Exercise> Even where a record seems odd, copy it exactly as it appears below.

────────────────
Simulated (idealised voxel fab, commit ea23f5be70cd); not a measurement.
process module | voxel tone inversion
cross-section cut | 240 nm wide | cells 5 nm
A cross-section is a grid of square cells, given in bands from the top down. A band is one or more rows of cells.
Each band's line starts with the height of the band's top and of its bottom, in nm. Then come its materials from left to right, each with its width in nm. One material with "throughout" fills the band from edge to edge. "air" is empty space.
────────────────

Worked solution>
Simulated (idealised voxel fab, commit ea23f5be70cd); not a measurement.
process module | voxel tone inversion
cross-section cut | 240 nm wide | cells 5 nm
A cross-section is a grid of square cells, given in bands from the top down. A band is one or more rows of cells.
Each band's line starts with the height of the band's top and of its bottom, in nm. Then come its materials from left to right, each with its width in nm. One material with "throughout" fills the band from edge to edge. "air" is empty space.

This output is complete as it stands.